* * * * *

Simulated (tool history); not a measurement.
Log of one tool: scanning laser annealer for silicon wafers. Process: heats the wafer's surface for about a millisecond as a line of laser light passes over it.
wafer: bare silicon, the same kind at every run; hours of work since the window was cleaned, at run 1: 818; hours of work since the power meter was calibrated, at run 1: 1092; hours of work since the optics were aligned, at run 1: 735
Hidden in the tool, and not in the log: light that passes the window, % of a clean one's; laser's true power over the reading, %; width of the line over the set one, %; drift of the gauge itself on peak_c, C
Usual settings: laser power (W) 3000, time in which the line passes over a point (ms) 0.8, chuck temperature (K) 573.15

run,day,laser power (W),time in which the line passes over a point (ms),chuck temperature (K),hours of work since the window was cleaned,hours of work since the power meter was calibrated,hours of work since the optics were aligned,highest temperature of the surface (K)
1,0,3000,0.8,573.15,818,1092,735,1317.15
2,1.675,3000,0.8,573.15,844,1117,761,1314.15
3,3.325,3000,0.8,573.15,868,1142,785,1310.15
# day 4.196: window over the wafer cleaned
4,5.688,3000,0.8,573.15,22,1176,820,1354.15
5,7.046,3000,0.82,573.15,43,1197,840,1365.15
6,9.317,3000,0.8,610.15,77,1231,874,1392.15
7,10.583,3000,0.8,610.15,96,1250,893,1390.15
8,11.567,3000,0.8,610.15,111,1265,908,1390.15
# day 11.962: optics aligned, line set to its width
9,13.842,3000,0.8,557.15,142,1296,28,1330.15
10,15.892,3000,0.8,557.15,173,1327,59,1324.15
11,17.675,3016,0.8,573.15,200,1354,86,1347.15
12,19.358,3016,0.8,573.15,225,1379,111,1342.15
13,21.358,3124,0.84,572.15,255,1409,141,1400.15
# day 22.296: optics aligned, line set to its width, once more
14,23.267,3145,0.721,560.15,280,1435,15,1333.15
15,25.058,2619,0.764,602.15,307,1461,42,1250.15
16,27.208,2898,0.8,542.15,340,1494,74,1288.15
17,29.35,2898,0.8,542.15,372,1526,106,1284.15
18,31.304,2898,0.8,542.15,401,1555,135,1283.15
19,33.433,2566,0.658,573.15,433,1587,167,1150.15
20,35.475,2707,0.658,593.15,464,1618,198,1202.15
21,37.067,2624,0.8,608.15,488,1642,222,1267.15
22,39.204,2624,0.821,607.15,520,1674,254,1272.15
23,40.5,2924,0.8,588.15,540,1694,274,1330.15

* * * * *

EXERCISE: Output exactly the lines of the material above from the one containing "8,11.567,3000,0.8,610.15,111,1265,908,1390.15" up to and including the one containing "12,19.358,3016,0.8,573.15,225,1379,111,1342.15".

EXERCISE RESULT:
8,11.567,3000,0.8,610.15,111,1265,908,1390.15
# day 11.962: optics aligned, line set to its width
9,13.842,3000,0.8,557.15,142,1296,28,1330.15
10,15.892,3000,0.8,557.15,173,1327,59,1324.15
11,17.675,3016,0.8,573.15,200,1354,86,1347.15
12,19.358,3016,0.8,573.15,225,1379,111,1342.15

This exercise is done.